### SUPPLIED MATERIAL
╭──

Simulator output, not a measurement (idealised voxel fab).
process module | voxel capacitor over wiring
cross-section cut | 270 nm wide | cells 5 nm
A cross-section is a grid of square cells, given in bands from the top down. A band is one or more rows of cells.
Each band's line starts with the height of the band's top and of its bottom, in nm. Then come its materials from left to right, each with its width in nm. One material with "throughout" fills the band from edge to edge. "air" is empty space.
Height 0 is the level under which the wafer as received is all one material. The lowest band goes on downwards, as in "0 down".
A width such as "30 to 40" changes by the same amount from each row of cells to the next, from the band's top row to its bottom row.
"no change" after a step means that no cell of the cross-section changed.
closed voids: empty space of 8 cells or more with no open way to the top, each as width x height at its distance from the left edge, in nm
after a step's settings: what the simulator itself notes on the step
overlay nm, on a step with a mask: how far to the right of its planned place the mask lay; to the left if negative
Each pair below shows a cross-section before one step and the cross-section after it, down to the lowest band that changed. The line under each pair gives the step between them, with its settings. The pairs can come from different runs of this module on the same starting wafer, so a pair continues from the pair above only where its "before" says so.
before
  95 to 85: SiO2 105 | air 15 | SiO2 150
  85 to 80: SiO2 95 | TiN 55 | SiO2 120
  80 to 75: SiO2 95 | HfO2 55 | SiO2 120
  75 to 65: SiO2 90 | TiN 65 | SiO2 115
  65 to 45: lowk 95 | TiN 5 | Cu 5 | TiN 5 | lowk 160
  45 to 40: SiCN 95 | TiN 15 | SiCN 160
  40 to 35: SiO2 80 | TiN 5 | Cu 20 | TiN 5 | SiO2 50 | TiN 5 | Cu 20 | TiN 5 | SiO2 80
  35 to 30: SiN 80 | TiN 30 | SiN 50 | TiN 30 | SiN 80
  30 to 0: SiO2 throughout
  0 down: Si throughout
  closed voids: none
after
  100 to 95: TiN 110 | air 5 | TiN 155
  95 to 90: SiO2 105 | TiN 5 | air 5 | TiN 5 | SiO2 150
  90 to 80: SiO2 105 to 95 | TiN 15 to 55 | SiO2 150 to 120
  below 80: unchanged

╰──

### REQUIREMENT
Write out, exactly and with nothing else, the lines of the listing above from its first line through the line with "95 to 90: SiO2".

### EXPECTED ANSWER
Simulator output, not a measurement (idealised voxel fab).
process module | voxel capacitor over wiring
cross-section cut | 270 nm wide | cells 5 nm
A cross-section is a grid of square cells, given in bands from the top down. A band is one or more rows of cells.
Each band's line starts with the height of the band's top and of its bottom, in nm. Then come its materials from left to right, each with its width in nm. One material with "throughout" fills the band from edge to edge. "air" is empty space.
Height 0 is the level under which the wafer as received is all one material. The lowest band goes on downwards, as in "0 down".
A width such as "30 to 40" changes by the same amount from each row of cells to the next, from the band's top row to its bottom row.
"no change" after a step means that no cell of the cross-section changed.
closed voids: empty space of 8 cells or more with no open way to the top, each as width x height at its distance from the left edge, in nm
after a step's settings: what the simulator itself notes on the step
overlay nm, on a step with a mask: how far to the right of its planned place the mask lay; to the left if negative
Each pair below shows a cross-section before one step and the cross-section after it, down to the lowest band that changed. The line under each pair gives the step between them, with its settings. The pairs can come from different runs of this module on the same starting wafer, so a pair continues from the pair above only where its "before" says so.
before
  95 to 85: SiO2 105 | air 15 | SiO2 150
  85 to 80: SiO2 95 | TiN 55 | SiO2 120
  80 to 75: SiO2 95 | HfO2 55 | SiO2 120
  75 to 65: SiO2 90 | TiN 65 | SiO2 115
  65 to 45: lowk 95 | TiN 5 | Cu 5 | TiN 5 | lowk 160
  45 to 40: SiCN 95 | TiN 15 | SiCN 160
  40 to 35: SiO2 80 | TiN 5 | Cu 20 | TiN 5 | SiO2 50 | TiN 5 | Cu 20 | TiN 5 | SiO2 80
  35 to 30: SiN 80 | TiN 30 | SiN 50 | TiN 30 | SiN 80
  30 to 0: SiO2 throughout
  0 down: Si throughout
  closed voids: none
after
  100 to 95: TiN 110 | air 5 | TiN 155
  95 to 90: SiO2 105 | TiN 5 | air 5 | TiN 5 | SiO2 150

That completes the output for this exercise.